PROVIDED MATERIAL:
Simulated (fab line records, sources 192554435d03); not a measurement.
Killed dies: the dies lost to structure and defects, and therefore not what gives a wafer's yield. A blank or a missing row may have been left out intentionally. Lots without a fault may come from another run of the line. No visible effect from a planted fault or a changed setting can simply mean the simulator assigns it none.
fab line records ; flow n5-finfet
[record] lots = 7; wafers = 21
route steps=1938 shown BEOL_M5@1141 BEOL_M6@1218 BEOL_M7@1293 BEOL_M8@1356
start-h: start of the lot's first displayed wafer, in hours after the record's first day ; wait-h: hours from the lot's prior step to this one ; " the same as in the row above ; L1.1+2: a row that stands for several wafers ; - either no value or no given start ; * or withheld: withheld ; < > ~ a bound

WORK ORDER:
All lines from the top of the data through the line containing "[record] lots = 7; wafers = 21" need to be retyped exactly, and nothing more.

TASK SOLUTION:
Simulated (fab line records, sources 192554435d03); not a measurement.
Killed dies: the dies lost to structure and defects, and therefore not what gives a wafer's yield. A blank or a missing row may have been left out intentionally. Lots without a fault may come from another run of the line. No visible effect from a planted fault or a changed setting can simply mean the simulator assigns it none.
fab line records ; flow n5-finfet
[record] lots = 7; wafers = 21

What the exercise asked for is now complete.